**Source data**.
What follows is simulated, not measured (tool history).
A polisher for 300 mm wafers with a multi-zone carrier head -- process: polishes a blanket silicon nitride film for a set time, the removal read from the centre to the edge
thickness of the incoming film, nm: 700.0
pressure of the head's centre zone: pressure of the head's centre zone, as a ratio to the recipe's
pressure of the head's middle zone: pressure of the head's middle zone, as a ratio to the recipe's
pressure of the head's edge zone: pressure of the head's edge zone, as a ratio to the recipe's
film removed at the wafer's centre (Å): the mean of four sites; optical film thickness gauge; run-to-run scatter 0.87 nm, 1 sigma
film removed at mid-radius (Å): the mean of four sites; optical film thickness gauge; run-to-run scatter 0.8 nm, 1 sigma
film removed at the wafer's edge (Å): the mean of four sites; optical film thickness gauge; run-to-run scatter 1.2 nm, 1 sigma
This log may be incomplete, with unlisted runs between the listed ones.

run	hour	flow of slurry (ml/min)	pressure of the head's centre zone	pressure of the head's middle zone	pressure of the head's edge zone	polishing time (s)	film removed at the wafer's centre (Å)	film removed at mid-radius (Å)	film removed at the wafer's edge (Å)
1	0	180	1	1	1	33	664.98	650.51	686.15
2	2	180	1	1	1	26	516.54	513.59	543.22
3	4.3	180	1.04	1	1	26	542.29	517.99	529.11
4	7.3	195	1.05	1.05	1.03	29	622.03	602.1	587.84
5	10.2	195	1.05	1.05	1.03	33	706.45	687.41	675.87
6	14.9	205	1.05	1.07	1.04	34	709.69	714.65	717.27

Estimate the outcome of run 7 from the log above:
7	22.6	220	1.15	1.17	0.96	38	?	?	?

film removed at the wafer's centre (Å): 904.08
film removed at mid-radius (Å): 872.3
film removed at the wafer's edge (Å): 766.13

**Work instruction**. From the entries above, write out only the lines starting at the line that holds "A polisher for" and ending at the line that holds "pressure of the head's edge zone: pressure", keeping both and matching them exactly.

**Task output**.
A polisher for 300 mm wafers with a multi-zone carrier head -- process: polishes a blanket silicon nitride film for a set time, the removal read from the centre to the edge
thickness of the incoming film, nm: 700.0
pressure of the head's centre zone: pressure of the head's centre zone, as a ratio to the recipe's
pressure of the head's middle zone: pressure of the head's middle zone, as a ratio to the recipe's
pressure of the head's edge zone: pressure of the head's edge zone, as a ratio to the recipe's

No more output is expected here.